** Requirement **
In the listing below, find the line containing "C3: hours since the gauge calibration" and the line containing "Units: thickness_nm in nm". Repeat exactly those two lines and every line between them.

** Information given **
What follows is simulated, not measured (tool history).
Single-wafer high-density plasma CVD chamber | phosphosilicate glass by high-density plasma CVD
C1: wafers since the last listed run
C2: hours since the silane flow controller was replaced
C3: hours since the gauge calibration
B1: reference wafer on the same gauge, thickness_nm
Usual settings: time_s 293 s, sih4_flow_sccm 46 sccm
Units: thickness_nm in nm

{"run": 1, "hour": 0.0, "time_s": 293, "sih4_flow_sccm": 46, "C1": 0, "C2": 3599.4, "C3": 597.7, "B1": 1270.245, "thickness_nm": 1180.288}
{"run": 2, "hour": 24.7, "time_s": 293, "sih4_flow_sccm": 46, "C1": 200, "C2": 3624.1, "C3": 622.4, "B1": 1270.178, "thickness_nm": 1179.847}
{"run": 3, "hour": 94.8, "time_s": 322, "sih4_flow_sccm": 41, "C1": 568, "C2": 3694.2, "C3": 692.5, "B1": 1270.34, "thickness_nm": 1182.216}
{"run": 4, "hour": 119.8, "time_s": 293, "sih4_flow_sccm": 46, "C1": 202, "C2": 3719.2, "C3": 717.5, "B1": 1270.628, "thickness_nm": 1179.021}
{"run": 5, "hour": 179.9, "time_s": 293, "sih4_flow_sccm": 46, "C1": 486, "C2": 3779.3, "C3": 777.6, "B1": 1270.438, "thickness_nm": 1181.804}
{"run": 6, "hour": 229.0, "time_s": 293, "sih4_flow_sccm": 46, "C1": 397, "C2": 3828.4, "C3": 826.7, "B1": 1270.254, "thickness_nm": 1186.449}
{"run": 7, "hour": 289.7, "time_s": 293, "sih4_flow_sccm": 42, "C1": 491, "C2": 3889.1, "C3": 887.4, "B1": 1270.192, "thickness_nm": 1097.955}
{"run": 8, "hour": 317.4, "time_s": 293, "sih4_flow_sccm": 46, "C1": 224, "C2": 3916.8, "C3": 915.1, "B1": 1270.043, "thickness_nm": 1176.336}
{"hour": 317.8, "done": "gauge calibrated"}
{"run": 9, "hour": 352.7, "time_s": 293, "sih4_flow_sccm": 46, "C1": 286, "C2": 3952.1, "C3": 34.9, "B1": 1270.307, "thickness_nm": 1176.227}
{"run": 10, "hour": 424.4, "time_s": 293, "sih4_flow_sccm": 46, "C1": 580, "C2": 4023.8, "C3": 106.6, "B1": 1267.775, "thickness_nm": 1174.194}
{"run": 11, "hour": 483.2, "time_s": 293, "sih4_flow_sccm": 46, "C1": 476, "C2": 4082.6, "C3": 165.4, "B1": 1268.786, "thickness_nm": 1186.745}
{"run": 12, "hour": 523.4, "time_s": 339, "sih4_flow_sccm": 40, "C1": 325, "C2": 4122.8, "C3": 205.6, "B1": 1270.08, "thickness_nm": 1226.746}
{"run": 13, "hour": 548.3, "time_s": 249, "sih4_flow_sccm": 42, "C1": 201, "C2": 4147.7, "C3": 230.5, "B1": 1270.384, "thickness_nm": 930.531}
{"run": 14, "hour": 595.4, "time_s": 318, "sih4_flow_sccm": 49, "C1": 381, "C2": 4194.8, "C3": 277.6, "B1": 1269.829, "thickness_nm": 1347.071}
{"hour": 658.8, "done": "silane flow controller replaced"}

** Written response **
C3: hours since the gauge calibration
B1: reference wafer on the same gauge, thickness_nm
Usual settings: time_s 293 s, sih4_flow_sccm 46 sccm
Units: thickness_nm in nm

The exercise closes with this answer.